> _Work item_
Copying exactly, give the lines in the material below from the one with "L077 | day 7" to the one with "L087 | day 9", ends included, and nothing besides.

─── Given entries

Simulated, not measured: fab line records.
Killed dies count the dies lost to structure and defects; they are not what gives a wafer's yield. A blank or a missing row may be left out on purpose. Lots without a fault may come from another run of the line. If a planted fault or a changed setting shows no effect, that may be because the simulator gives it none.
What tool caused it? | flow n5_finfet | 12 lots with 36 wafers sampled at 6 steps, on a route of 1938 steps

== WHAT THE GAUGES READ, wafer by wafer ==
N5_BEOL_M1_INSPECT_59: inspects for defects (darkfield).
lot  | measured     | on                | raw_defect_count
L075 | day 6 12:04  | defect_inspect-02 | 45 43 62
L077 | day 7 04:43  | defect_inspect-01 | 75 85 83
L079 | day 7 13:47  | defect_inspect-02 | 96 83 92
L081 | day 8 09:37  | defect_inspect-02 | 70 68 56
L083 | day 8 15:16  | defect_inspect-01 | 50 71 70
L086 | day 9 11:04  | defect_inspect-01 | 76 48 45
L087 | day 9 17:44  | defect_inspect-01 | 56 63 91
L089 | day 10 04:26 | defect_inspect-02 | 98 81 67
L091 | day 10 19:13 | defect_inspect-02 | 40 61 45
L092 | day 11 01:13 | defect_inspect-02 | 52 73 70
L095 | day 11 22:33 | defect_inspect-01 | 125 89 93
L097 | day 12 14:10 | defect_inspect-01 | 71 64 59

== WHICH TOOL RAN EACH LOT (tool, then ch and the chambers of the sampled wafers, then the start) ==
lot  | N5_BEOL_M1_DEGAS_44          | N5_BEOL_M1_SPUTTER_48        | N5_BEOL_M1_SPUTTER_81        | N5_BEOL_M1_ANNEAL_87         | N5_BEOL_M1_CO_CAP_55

──────

> _Task answer_
L077 | day 7 04:43  | defect_inspect-01 | 75 85 83
L079 | day 7 13:47  | defect_inspect-02 | 96 83 92
L081 | day 8 09:37  | defect_inspect-02 | 70 68 56
L083 | day 8 15:16  | defect_inspect-01 | 50 71 70
L086 | day 9 11:04  | defect_inspect-01 | 76 48 45
L087 | day 9 17:44  | defect_inspect-01 | 56 63 91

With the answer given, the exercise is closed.